_Source data_:
*** Block opens ***

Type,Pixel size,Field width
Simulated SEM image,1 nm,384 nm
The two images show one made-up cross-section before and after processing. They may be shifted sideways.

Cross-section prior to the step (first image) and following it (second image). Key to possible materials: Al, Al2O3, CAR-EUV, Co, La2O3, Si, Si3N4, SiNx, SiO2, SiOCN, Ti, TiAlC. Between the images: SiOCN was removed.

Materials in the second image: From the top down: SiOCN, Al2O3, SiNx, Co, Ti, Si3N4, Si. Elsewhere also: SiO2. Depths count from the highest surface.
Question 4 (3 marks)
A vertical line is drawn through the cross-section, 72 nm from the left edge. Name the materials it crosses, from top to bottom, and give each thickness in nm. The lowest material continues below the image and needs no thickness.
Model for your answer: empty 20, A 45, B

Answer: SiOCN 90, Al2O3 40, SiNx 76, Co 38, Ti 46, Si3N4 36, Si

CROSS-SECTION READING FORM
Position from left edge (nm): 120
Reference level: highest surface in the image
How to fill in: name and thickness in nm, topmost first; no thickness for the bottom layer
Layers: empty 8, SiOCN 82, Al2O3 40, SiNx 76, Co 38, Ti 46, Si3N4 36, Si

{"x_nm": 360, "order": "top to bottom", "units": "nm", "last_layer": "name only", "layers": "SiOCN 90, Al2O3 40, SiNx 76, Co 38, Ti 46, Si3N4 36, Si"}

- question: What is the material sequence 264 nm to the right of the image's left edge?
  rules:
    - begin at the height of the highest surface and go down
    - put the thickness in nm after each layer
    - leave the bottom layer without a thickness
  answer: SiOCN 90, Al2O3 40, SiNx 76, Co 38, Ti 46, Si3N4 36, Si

*** Block closes ***

Within the material above, extract exactly the lines that start at the line containing "Reference level: highest surface in the image" and stop after the line containing "- leave the", and only those.

Reference level: highest surface in the image
How to fill in: name and thickness in nm, topmost first; no thickness for the bottom layer
Layers: empty 8, SiOCN 82, Al2O3 40, SiNx 76, Co 38, Ti 46, Si3N4 36, Si

{"x_nm": 360, "order": "top to bottom", "units": "nm", "last_layer": "name only", "layers": "SiOCN 90, Al2O3 40, SiNx 76, Co 38, Ti 46, Si3N4 36, Si"}

- question: What is the material sequence 264 nm to the right of the image's left edge?
  rules:
    - begin at the height of the highest surface and go down
    - put the thickness in nm after each layer
    - leave the bottom layer without a thickness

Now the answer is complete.